*** Opening of Provided information ***

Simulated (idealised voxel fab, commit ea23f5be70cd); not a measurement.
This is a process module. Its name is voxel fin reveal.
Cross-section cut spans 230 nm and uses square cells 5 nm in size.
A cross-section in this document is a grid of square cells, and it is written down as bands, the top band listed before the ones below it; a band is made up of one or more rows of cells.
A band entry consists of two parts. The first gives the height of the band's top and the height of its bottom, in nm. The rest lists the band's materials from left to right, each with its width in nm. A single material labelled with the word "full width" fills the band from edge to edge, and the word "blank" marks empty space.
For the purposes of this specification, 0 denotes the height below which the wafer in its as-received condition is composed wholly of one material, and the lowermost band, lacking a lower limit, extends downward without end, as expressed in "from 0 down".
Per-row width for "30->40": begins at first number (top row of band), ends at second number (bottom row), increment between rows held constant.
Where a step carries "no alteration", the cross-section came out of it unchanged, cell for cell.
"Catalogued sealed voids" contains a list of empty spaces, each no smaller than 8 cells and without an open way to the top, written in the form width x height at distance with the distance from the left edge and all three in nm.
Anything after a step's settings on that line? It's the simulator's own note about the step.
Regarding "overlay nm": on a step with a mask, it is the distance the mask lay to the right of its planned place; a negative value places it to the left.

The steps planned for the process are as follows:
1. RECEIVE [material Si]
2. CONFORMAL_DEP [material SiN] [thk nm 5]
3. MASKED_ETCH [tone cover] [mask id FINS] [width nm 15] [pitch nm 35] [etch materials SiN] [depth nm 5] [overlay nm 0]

*** Close of Provided information ***

Work instruction – Once you find the line containing "Anything after a", stop: reproduce exactly that line and every line of the data before it, and nothing else.

Written answer –
Simulated (idealised voxel fab, commit ea23f5be70cd); not a measurement.
This is a process module. Its name is voxel fin reveal.
Cross-section cut spans 230 nm and uses square cells 5 nm in size.
A cross-section in this document is a grid of square cells, and it is written down as bands, the top band listed before the ones below it; a band is made up of one or more rows of cells.
A band entry consists of two parts. The first gives the height of the band's top and the height of its bottom, in nm. The rest lists the band's materials from left to right, each with its width in nm. A single material labelled with the word "full width" fills the band from edge to edge, and the word "blank" marks empty space.
For the purposes of this specification, 0 denotes the height below which the wafer in its as-received condition is composed wholly of one material, and the lowermost band, lacking a lower limit, extends downward without end, as expressed in "from 0 down".
Per-row width for "30->40": begins at first number (top row of band), ends at second number (bottom row), increment between rows held constant.
Where a step carries "no alteration", the cross-section came out of it unchanged, cell for cell.
"Catalogued sealed voids" contains a list of empty spaces, each no smaller than 8 cells and without an open way to the top, written in the form width x height at distance with the distance from the left edge and all three in nm.
Anything after a step's settings on that line? It's the simulator's own note about the step.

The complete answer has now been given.